▸ **Requirement**: I would like every entry below written out exactly.

** Entries supplied follows **

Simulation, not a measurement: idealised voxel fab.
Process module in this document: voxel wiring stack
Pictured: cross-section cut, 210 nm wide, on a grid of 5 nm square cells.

** End of Entries supplied **

▸ **Exercise solution**:
Simulation, not a measurement: idealised voxel fab.
Process module in this document: voxel wiring stack
Pictured: cross-section cut, 210 nm wide, on a grid of 5 nm square cells.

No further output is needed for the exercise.